Task item |
Exactly as written, copy the lines of the data below from the first through the one containing "P1: etch of".

/---

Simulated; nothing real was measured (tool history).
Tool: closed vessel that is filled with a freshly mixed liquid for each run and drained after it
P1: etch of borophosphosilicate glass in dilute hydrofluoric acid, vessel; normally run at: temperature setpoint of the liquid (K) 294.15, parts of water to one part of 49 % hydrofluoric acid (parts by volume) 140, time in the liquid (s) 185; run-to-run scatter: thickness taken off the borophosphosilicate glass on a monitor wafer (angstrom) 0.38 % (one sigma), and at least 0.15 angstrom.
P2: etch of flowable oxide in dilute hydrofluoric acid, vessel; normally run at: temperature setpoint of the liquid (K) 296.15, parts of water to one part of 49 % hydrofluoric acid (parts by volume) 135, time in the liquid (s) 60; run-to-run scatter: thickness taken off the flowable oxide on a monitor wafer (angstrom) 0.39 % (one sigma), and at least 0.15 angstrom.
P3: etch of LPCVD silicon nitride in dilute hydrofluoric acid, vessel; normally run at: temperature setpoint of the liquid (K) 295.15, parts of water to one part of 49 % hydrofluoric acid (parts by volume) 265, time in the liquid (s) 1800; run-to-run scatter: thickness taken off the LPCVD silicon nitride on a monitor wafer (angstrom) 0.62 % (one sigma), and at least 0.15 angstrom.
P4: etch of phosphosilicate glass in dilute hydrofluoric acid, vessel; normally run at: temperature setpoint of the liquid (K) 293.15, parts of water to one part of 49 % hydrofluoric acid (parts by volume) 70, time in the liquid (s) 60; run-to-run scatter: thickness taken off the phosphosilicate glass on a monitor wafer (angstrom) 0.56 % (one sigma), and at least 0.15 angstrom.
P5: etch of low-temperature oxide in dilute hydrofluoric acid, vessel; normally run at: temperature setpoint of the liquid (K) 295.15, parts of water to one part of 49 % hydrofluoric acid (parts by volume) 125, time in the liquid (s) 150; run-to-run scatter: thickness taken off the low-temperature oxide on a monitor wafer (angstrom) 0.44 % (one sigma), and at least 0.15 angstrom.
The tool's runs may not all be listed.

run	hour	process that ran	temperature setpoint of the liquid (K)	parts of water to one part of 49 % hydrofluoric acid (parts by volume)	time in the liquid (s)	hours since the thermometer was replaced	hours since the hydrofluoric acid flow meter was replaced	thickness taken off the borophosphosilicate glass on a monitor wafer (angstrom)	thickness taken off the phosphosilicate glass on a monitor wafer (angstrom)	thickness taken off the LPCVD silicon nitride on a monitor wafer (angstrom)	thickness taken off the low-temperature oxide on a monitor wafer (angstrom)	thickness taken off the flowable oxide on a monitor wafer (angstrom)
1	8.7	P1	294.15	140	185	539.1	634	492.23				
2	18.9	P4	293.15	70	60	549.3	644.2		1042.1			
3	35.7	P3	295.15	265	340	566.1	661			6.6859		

\---

Task answer |
Simulated; nothing real was measured (tool history).
Tool: closed vessel that is filled with a freshly mixed liquid for each run and drained after it
P1: etch of borophosphosilicate glass in dilute hydrofluoric acid, vessel; normally run at: temperature setpoint of the liquid (K) 294.15, parts of water to one part of 49 % hydrofluoric acid (parts by volume) 140, time in the liquid (s) 185; run-to-run scatter: thickness taken off the borophosphosilicate glass on a monitor wafer (angstrom) 0.38 % (one sigma), and at least 0.15 angstrom.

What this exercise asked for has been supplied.